__Exercise__
Give the entries again, exactly as written.

════════════════

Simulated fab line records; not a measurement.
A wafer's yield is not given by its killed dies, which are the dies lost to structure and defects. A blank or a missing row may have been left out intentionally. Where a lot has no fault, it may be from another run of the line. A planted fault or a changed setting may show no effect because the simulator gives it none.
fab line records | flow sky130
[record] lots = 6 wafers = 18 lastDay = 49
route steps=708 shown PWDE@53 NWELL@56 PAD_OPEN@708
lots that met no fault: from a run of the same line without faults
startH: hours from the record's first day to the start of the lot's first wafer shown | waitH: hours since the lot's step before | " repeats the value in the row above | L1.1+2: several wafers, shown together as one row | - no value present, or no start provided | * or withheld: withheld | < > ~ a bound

════════════════

__Written response__
Simulated fab line records; not a measurement.
A wafer's yield is not given by its killed dies, which are the dies lost to structure and defects. A blank or a missing row may have been left out intentionally. Where a lot has no fault, it may be from another run of the line. A planted fault or a changed setting may show no effect because the simulator gives it none.
fab line records | flow sky130
[record] lots = 6 wafers = 18 lastDay = 49
route steps=708 shown PWDE@53 NWELL@56 PAD_OPEN@708
lots that met no fault: from a run of the same line without faults
startH: hours from the record's first day to the start of the lot's first wafer shown | waitH: hours since the lot's step before | " repeats the value in the row above | L1.1+2: several wafers, shown together as one row | - no value present, or no start provided | * or withheld: withheld | < > ~ a bound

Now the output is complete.